Required action – Set the whole listing down again exactly as written.

Provided records –
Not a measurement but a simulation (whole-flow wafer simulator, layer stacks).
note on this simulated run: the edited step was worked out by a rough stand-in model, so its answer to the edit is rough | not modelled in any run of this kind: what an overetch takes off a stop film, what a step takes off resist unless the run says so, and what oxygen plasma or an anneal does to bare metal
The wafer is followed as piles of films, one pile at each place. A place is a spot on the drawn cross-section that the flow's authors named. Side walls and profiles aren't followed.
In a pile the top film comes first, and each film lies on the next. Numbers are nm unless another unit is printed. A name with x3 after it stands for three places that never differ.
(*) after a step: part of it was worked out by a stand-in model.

Task answer –
Not a measurement but a simulation (whole-flow wafer simulator, layer stacks).
note on this simulated run: the edited step was worked out by a rough stand-in model, so its answer to the edit is rough | not modelled in any run of this kind: what an overetch takes off a stop film, what a step takes off resist unless the run says so, and what oxygen plasma or an anneal does to bare metal
The wafer is followed as piles of films, one pile at each place. A place is a spot on the drawn cross-section that the flow's authors named. Side walls and profiles aren't followed.
In a pile the top film comes first, and each film lies on the next. Numbers are nm unless another unit is printed. A name with x3 after it stands for three places that never differ.
(*) after a step: part of it was worked out by a stand-in model.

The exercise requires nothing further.